Work item:
Give back every line of the data below exactly.

Data to examine:
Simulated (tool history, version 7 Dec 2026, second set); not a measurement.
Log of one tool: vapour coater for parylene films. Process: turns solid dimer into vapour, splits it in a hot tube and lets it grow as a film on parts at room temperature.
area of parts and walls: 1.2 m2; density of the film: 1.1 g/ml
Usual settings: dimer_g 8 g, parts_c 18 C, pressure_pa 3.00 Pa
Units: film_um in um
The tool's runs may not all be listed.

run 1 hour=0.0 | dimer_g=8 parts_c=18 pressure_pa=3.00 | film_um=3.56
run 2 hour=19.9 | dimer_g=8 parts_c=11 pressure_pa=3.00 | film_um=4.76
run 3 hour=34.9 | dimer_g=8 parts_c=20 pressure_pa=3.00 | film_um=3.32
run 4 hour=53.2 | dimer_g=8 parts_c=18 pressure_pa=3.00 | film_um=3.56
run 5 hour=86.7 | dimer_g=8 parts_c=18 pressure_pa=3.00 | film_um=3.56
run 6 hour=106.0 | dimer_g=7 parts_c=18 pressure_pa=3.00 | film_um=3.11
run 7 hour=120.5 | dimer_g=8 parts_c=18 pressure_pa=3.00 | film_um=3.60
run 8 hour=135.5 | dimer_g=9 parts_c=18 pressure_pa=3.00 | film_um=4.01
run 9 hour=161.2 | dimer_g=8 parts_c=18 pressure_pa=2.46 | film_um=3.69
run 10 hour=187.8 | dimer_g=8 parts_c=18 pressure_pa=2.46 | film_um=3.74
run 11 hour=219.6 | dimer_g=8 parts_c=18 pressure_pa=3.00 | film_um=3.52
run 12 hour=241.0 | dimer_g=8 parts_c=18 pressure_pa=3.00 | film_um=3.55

Exercise answer:
Simulated (tool history, version 7 Dec 2026, second set); not a measurement.
Log of one tool: vapour coater for parylene films. Process: turns solid dimer into vapour, splits it in a hot tube and lets it grow as a film on parts at room temperature.
area of parts and walls: 1.2 m2; density of the film: 1.1 g/ml
Usual settings: dimer_g 8 g, parts_c 18 C, pressure_pa 3.00 Pa
Units: film_um in um
The tool's runs may not all be listed.

run 1 hour=0.0 | dimer_g=8 parts_c=18 pressure_pa=3.00 | film_um=3.56
run 2 hour=19.9 | dimer_g=8 parts_c=11 pressure_pa=3.00 | film_um=4.76
run 3 hour=34.9 | dimer_g=8 parts_c=20 pressure_pa=3.00 | film_um=3.32
run 4 hour=53.2 | dimer_g=8 parts_c=18 pressure_pa=3.00 | film_um=3.56
run 5 hour=86.7 | dimer_g=8 parts_c=18 pressure_pa=3.00 | film_um=3.56
run 6 hour=106.0 | dimer_g=7 parts_c=18 pressure_pa=3.00 | film_um=3.11
run 7 hour=120.5 | dimer_g=8 parts_c=18 pressure_pa=3.00 | film_um=3.60
run 8 hour=135.5 | dimer_g=9 parts_c=18 pressure_pa=3.00 | film_um=4.01
run 9 hour=161.2 | dimer_g=8 parts_c=18 pressure_pa=2.46 | film_um=3.69
run 10 hour=187.8 | dimer_g=8 parts_c=18 pressure_pa=2.46 | film_um=3.74
run 11 hour=219.6 | dimer_g=8 parts_c=18 pressure_pa=3.00 | film_um=3.52
run 12 hour=241.0 | dimer_g=8 parts_c=18 pressure_pa=3.00 | film_um=3.55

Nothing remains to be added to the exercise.